# Action item
Set down each line from the start of the material exactly, please, up to and including the one that contains "239 STRIP: over-ash".

# Data

--- START ---

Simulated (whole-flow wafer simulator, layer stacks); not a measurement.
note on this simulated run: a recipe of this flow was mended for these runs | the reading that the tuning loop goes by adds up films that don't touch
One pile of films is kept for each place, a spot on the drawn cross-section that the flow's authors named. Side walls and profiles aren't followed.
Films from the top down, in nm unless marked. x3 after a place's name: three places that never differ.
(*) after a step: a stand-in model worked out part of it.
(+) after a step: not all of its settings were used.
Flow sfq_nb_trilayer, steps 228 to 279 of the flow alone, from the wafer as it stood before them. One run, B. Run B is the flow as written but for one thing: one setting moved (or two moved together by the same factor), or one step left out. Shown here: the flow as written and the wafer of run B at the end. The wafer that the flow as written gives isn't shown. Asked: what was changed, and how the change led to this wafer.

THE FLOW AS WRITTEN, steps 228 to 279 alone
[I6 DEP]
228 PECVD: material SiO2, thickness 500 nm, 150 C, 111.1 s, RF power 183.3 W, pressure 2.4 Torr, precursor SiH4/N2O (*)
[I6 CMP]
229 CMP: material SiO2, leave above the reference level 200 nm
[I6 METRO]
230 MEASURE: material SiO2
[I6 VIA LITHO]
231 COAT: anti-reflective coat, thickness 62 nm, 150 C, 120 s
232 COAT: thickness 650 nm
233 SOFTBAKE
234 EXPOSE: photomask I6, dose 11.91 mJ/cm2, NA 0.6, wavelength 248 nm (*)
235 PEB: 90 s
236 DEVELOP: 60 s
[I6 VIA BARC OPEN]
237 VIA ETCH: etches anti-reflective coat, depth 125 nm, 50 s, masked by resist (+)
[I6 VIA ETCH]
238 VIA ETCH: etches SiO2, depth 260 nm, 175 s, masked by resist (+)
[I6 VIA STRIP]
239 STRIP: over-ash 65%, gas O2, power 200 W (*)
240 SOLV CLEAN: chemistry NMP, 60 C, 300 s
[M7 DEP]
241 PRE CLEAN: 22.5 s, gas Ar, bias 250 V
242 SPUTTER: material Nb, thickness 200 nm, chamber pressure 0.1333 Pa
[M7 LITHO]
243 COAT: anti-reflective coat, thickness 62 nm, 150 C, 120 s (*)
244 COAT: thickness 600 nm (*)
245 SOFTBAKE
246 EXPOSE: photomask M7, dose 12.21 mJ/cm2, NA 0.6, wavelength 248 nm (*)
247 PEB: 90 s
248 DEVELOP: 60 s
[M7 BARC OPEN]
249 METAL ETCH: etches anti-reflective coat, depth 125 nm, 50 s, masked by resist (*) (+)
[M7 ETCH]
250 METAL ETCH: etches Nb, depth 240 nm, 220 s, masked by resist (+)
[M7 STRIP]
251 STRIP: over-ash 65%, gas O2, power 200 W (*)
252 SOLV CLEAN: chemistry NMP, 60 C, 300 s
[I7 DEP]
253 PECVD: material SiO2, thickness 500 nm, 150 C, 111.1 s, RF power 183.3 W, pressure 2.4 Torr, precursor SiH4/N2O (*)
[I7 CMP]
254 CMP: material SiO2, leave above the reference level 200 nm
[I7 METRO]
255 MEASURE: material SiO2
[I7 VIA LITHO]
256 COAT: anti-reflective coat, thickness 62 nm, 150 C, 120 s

--- END ---

# Exercise output
Simulated (whole-flow wafer simulator, layer stacks); not a measurement.
note on this simulated run: a recipe of this flow was mended for these runs | the reading that the tuning loop goes by adds up films that don't touch
One pile of films is kept for each place, a spot on the drawn cross-section that the flow's authors named. Side walls and profiles aren't followed.
Films from the top down, in nm unless marked. x3 after a place's name: three places that never differ.
(*) after a step: a stand-in model worked out part of it.
(+) after a step: not all of its settings were used.
Flow sfq_nb_trilayer, steps 228 to 279 of the flow alone, from the wafer as it stood before them. One run, B. Run B is the flow as written but for one thing: one setting moved (or two moved together by the same factor), or one step left out. Shown here: the flow as written and the wafer of run B at the end. The wafer that the flow as written gives isn't shown. Asked: what was changed, and how the change led to this wafer.

THE FLOW AS WRITTEN, steps 228 to 279 alone
[I6 DEP]
228 PECVD: material SiO2, thickness 500 nm, 150 C, 111.1 s, RF power 183.3 W, pressure 2.4 Torr, precursor SiH4/N2O (*)
[I6 CMP]
229 CMP: material SiO2, leave above the reference level 200 nm
[I6 METRO]
230 MEASURE: material SiO2
[I6 VIA LITHO]
231 COAT: anti-reflective coat, thickness 62 nm, 150 C, 120 s
232 COAT: thickness 650 nm
233 SOFTBAKE
234 EXPOSE: photomask I6, dose 11.91 mJ/cm2, NA 0.6, wavelength 248 nm (*)
235 PEB: 90 s
236 DEVELOP: 60 s
[I6 VIA BARC OPEN]
237 VIA ETCH: etches anti-reflective coat, depth 125 nm, 50 s, masked by resist (+)
[I6 VIA ETCH]
238 VIA ETCH: etches SiO2, depth 260 nm, 175 s, masked by resist (+)
[I6 VIA STRIP]
239 STRIP: over-ash 65%, gas O2, power 200 W (*)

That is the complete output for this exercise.